***** Listed records

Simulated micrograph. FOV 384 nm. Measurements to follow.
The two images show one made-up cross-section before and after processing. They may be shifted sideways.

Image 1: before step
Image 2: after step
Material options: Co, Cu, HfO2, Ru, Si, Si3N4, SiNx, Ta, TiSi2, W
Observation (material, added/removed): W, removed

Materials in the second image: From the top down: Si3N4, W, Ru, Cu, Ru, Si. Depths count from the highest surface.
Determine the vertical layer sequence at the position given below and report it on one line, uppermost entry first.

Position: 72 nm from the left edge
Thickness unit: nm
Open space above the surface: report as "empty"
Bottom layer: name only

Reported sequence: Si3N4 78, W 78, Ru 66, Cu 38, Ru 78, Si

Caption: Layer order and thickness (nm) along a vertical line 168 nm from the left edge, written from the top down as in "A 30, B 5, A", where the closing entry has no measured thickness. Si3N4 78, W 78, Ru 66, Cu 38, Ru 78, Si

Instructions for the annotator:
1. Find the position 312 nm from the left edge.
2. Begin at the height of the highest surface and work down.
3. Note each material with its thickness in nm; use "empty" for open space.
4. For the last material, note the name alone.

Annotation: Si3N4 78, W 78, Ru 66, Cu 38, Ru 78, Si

**********

- **Requirement**
Transcribe the data above in full, exactly.

- **Answer box**
Simulated micrograph. FOV 384 nm. Measurements to follow.
The two images show one made-up cross-section before and after processing. They may be shifted sideways.

Image 1: before step
Image 2: after step
Material options: Co, Cu, HfO2, Ru, Si, Si3N4, SiNx, Ta, TiSi2, W
Observation (material, added/removed): W, removed

Materials in the second image: From the top down: Si3N4, W, Ru, Cu, Ru, Si. Depths count from the highest surface.
Determine the vertical layer sequence at the position given below and report it on one line, uppermost entry first.

Position: 72 nm from the left edge
Thickness unit: nm
Open space above the surface: report as "empty"
Bottom layer: name only

Reported sequence: Si3N4 78, W 78, Ru 66, Cu 38, Ru 78, Si

Caption: Layer order and thickness (nm) along a vertical line 168 nm from the left edge, written from the top down as in "A 30, B 5, A", where the closing entry has no measured thickness. Si3N4 78, W 78, Ru 66, Cu 38, Ru 78, Si

Instructions for the annotator:
1. Find the position 312 nm from the left edge.
2. Begin at the height of the highest surface and work down.
3. Note each material with its thickness in nm; use "empty" for open space.
4. For the last material, note the name alone.

Annotation: Si3N4 78, W 78, Ru 66, Cu 38, Ru 78, Si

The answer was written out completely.